▶ [Requirement] What is needed is a word-for-word copy of the records below.

▶ [Provided material]
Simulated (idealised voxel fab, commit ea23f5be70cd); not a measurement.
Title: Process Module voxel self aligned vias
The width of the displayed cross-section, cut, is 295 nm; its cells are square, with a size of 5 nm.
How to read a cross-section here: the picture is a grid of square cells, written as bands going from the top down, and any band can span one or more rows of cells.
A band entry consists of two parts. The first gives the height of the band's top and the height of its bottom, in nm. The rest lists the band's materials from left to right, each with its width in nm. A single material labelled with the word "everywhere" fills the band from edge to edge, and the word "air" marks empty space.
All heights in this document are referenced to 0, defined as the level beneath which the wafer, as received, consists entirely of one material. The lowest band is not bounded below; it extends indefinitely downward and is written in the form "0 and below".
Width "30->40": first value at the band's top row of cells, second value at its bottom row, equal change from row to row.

▶ [Worked solution]
Simulated (idealised voxel fab, commit ea23f5be70cd); not a measurement.
Title: Process Module voxel self aligned vias
The width of the displayed cross-section, cut, is 295 nm; its cells are square, with a size of 5 nm.
How to read a cross-section here: the picture is a grid of square cells, written as bands going from the top down, and any band can span one or more rows of cells.
A band entry consists of two parts. The first gives the height of the band's top and the height of its bottom, in nm. The rest lists the band's materials from left to right, each with its width in nm. A single material labelled with the word "everywhere" fills the band from edge to edge, and the word "air" marks empty space.
All heights in this document are referenced to 0, defined as the level beneath which the wafer, as received, consists entirely of one material. The lowest band is not bounded below; it extends indefinitely downward and is written in the form "0 and below".
Width "30->40": first value at the band's top row of cells, second value at its bottom row, equal change from row to row.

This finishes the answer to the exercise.